Every record is to be restated exactly, with nothing left out.

— The data —
= = = = =

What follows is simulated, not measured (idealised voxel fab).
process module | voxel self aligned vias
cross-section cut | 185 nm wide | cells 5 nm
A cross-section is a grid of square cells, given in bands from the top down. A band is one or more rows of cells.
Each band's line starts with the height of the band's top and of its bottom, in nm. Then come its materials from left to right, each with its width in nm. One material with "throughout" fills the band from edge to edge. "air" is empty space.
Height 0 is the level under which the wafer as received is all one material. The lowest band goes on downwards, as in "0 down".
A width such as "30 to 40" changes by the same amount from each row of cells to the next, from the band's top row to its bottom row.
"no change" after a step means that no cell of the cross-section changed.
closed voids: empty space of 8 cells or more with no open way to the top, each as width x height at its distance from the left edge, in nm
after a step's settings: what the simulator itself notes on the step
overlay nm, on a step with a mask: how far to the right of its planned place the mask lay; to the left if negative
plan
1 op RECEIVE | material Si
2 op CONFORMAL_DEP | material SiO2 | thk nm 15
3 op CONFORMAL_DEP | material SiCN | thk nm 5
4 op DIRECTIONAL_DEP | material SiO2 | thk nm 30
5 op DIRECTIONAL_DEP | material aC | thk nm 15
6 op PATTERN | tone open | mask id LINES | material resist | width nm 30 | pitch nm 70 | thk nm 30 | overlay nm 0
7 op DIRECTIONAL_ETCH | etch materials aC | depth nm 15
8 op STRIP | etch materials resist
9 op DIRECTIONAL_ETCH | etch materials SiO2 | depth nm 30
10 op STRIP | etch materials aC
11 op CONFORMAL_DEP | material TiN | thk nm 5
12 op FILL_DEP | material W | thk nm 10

= = = = =

— Response —
What follows is simulated, not measured (idealised voxel fab).
process module | voxel self aligned vias
cross-section cut | 185 nm wide | cells 5 nm
A cross-section is a grid of square cells, given in bands from the top down. A band is one or more rows of cells.
Each band's line starts with the height of the band's top and of its bottom, in nm. Then come its materials from left to right, each with its width in nm. One material with "throughout" fills the band from edge to edge. "air" is empty space.
Height 0 is the level under which the wafer as received is all one material. The lowest band goes on downwards, as in "0 down".
A width such as "30 to 40" changes by the same amount from each row of cells to the next, from the band's top row to its bottom row.
"no change" after a step means that no cell of the cross-section changed.
closed voids: empty space of 8 cells or more with no open way to the top, each as width x height at its distance from the left edge, in nm
after a step's settings: what the simulator itself notes on the step
overlay nm, on a step with a mask: how far to the right of its planned place the mask lay; to the left if negative
plan
1 op RECEIVE | material Si
2 op CONFORMAL_DEP | material SiO2 | thk nm 15
3 op CONFORMAL_DEP | material SiCN | thk nm 5
4 op DIRECTIONAL_DEP | material SiO2 | thk nm 30
5 op DIRECTIONAL_DEP | material aC | thk nm 15
6 op PATTERN | tone open | mask id LINES | material resist | width nm 30 | pitch nm 70 | thk nm 30 | overlay nm 0
7 op DIRECTIONAL_ETCH | etch materials aC | depth nm 15
8 op STRIP | etch materials resist
9 op DIRECTIONAL_ETCH | etch materials SiO2 | depth nm 30
10 op STRIP | etch materials aC
11 op CONFORMAL_DEP | material TiN | thk nm 5
12 op FILL_DEP | material W | thk nm 10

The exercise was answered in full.